REQUIREMENT:
Copy the records below verbatim, from the first line through the line containing "Known at the", inclusive, and output nothing else.

MATERIAL PROVIDED:
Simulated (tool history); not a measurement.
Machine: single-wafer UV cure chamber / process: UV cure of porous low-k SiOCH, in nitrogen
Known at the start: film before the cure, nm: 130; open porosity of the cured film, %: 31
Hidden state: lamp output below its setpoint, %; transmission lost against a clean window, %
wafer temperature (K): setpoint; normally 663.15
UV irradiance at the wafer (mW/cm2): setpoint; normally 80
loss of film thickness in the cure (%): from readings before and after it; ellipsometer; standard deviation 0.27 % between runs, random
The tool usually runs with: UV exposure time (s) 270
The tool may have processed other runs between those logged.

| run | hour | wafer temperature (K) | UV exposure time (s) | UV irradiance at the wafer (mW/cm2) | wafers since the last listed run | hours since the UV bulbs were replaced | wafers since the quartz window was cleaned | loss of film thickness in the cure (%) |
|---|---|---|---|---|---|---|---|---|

WRITTEN SOLUTION:
Simulated (tool history); not a measurement.
Machine: single-wafer UV cure chamber / process: UV cure of porous low-k SiOCH, in nitrogen
Known at the start: film before the cure, nm: 130; open porosity of the cured film, %: 31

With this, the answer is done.